Required action:
Transcribe only part of the material below: the lines from the one containing "Because killed dies" through the one containing "product au (a.u.)", inclusive, exactly as written.

Extracted records:
__________________________________________________

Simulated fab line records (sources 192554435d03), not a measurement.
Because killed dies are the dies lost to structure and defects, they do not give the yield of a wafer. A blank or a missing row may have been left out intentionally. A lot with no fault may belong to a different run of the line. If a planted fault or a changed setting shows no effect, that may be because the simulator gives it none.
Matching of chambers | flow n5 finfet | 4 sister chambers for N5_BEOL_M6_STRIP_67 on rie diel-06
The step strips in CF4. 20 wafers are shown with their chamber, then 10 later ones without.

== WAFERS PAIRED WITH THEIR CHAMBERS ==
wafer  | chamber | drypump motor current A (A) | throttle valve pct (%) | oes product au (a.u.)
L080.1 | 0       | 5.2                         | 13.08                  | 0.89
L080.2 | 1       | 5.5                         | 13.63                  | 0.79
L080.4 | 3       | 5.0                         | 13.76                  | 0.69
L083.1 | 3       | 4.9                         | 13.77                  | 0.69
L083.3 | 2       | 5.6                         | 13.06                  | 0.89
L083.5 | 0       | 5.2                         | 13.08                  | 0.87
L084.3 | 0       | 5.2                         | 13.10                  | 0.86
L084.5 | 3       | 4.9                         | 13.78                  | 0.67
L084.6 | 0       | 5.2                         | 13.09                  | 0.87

__________________________________________________

Exercise response:
Because killed dies are the dies lost to structure and defects, they do not give the yield of a wafer. A blank or a missing row may have been left out intentionally. A lot with no fault may belong to a different run of the line. If a planted fault or a changed setting shows no effect, that may be because the simulator gives it none.
Matching of chambers | flow n5 finfet | 4 sister chambers for N5_BEOL_M6_STRIP_67 on rie diel-06
The step strips in CF4. 20 wafers are shown with their chamber, then 10 later ones without.

== WAFERS PAIRED WITH THEIR CHAMBERS ==
wafer  | chamber | drypump motor current A (A) | throttle valve pct (%) | oes product au (a.u.)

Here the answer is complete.